Only one stretch of the listing below is wanted: every line from the first to the line containing "Section cut is", set down exactly.

---- The data

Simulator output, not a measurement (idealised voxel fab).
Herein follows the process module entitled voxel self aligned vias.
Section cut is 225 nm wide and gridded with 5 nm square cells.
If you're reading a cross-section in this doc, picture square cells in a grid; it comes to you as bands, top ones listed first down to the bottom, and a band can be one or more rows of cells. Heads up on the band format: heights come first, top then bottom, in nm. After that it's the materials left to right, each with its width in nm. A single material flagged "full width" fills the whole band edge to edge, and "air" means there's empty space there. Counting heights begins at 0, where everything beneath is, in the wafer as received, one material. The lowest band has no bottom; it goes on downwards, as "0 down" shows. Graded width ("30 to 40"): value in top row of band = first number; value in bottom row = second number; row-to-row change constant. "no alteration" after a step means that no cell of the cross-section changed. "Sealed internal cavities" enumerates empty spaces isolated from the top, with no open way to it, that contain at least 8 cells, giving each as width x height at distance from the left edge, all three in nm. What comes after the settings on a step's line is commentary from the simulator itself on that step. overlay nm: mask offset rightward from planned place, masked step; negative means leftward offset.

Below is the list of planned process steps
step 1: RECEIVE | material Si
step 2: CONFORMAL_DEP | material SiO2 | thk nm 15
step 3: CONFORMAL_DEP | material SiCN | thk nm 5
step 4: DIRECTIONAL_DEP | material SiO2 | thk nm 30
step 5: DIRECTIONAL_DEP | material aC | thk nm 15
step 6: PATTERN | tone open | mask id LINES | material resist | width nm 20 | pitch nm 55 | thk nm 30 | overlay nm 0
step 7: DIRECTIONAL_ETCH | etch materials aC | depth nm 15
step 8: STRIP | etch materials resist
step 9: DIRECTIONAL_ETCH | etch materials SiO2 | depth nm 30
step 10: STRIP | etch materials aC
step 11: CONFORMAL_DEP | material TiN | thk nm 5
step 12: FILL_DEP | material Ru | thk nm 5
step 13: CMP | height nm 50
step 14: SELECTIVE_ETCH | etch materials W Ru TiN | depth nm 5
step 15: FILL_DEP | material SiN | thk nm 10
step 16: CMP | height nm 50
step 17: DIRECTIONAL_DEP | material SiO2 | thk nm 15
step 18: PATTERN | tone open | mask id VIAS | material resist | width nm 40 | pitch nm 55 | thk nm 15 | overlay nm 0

--------

| Written reply |
Simulator output, not a measurement (idealised voxel fab).
Herein follows the process module entitled voxel self aligned vias.
Section cut is 225 nm wide and gridded with 5 nm square cells.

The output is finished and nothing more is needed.